____ Data

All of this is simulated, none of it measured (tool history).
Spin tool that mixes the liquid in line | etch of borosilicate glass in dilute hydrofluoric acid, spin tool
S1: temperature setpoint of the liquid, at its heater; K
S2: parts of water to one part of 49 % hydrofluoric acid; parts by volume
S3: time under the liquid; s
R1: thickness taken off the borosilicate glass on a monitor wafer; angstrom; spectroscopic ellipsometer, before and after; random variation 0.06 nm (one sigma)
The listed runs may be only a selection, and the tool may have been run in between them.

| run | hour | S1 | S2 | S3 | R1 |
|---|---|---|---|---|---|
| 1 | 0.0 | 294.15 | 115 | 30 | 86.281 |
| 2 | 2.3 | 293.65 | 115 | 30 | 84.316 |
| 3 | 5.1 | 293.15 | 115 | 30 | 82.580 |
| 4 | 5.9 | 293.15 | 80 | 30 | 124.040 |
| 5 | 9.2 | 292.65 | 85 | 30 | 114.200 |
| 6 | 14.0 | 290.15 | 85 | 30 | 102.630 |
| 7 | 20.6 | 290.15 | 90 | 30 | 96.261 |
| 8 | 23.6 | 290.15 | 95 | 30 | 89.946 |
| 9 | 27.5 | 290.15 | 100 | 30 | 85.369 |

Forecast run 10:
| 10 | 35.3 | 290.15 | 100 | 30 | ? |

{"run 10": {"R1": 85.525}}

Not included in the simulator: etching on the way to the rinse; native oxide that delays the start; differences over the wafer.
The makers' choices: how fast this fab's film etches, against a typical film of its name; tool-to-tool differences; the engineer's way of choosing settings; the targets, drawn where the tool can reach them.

________

*Assignment*.
Reproduce every record above, word for word.

*Result*.
All of this is simulated, none of it measured (tool history).
Spin tool that mixes the liquid in line | etch of borosilicate glass in dilute hydrofluoric acid, spin tool
S1: temperature setpoint of the liquid, at its heater; K
S2: parts of water to one part of 49 % hydrofluoric acid; parts by volume
S3: time under the liquid; s
R1: thickness taken off the borosilicate glass on a monitor wafer; angstrom; spectroscopic ellipsometer, before and after; random variation 0.06 nm (one sigma)
The listed runs may be only a selection, and the tool may have been run in between them.

| run | hour | S1 | S2 | S3 | R1 |
|---|---|---|---|---|---|
| 1 | 0.0 | 294.15 | 115 | 30 | 86.281 |
| 2 | 2.3 | 293.65 | 115 | 30 | 84.316 |
| 3 | 5.1 | 293.15 | 115 | 30 | 82.580 |
| 4 | 5.9 | 293.15 | 80 | 30 | 124.040 |
| 5 | 9.2 | 292.65 | 85 | 30 | 114.200 |
| 6 | 14.0 | 290.15 | 85 | 30 | 102.630 |
| 7 | 20.6 | 290.15 | 90 | 30 | 96.261 |
| 8 | 23.6 | 290.15 | 95 | 30 | 89.946 |
| 9 | 27.5 | 290.15 | 100 | 30 | 85.369 |

Forecast run 10:
| 10 | 35.3 | 290.15 | 100 | 30 | ? |

{"run 10": {"R1": 85.525}}

Not included in the simulator: etching on the way to the rinse; native oxide that delays the start; differences over the wafer.
The makers' choices: how fast this fab's film etches, against a typical film of its name; tool-to-tool differences; the engineer's way of choosing settings; the targets, drawn where the tool can reach them.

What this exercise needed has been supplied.